*** Opening of Data to examine ***
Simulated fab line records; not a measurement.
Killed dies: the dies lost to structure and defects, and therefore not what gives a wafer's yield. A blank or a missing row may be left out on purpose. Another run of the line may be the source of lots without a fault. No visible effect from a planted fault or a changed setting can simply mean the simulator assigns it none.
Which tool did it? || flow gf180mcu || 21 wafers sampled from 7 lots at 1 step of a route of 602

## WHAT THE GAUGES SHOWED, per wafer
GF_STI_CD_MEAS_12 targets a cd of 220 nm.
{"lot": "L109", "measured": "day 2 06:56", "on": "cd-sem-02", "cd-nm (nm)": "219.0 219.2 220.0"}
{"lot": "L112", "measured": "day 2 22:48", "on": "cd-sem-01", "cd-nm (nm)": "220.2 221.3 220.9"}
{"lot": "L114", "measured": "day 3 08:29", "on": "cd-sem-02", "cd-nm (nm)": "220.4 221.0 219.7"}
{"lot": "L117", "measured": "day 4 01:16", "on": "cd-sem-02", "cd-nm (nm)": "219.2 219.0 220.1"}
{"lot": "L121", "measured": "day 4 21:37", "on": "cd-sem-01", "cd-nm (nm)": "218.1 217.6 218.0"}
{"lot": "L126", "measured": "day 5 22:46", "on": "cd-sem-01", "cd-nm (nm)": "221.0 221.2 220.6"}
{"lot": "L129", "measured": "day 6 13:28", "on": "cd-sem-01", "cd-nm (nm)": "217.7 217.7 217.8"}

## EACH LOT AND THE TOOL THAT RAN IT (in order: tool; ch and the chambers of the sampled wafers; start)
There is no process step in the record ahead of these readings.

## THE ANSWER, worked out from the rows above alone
*** Close of Data to examine ***

Work instruction:
This task calls for the material above to be duplicated verbatim.

Problem solution:
Simulated fab line records; not a measurement.
Killed dies: the dies lost to structure and defects, and therefore not what gives a wafer's yield. A blank or a missing row may be left out on purpose. Another run of the line may be the source of lots without a fault. No visible effect from a planted fault or a changed setting can simply mean the simulator assigns it none.
Which tool did it? || flow gf180mcu || 21 wafers sampled from 7 lots at 1 step of a route of 602

## WHAT THE GAUGES SHOWED, per wafer
GF_STI_CD_MEAS_12 targets a cd of 220 nm.
{"lot": "L109", "measured": "day 2 06:56", "on": "cd-sem-02", "cd-nm (nm)": "219.0 219.2 220.0"}
{"lot": "L112", "measured": "day 2 22:48", "on": "cd-sem-01", "cd-nm (nm)": "220.2 221.3 220.9"}
{"lot": "L114", "measured": "day 3 08:29", "on": "cd-sem-02", "cd-nm (nm)": "220.4 221.0 219.7"}
{"lot": "L117", "measured": "day 4 01:16", "on": "cd-sem-02", "cd-nm (nm)": "219.2 219.0 220.1"}
{"lot": "L121", "measured": "day 4 21:37", "on": "cd-sem-01", "cd-nm (nm)": "218.1 217.6 218.0"}
{"lot": "L126", "measured": "day 5 22:46", "on": "cd-sem-01", "cd-nm (nm)": "221.0 221.2 220.6"}
{"lot": "L129", "measured": "day 6 13:28", "on": "cd-sem-01", "cd-nm (nm)": "217.7 217.7 217.8"}

## EACH LOT AND THE TOOL THAT RAN IT (in order: tool; ch and the chambers of the sampled wafers; start)
There is no process step in the record ahead of these readings.

## THE ANSWER, worked out from the rows above alone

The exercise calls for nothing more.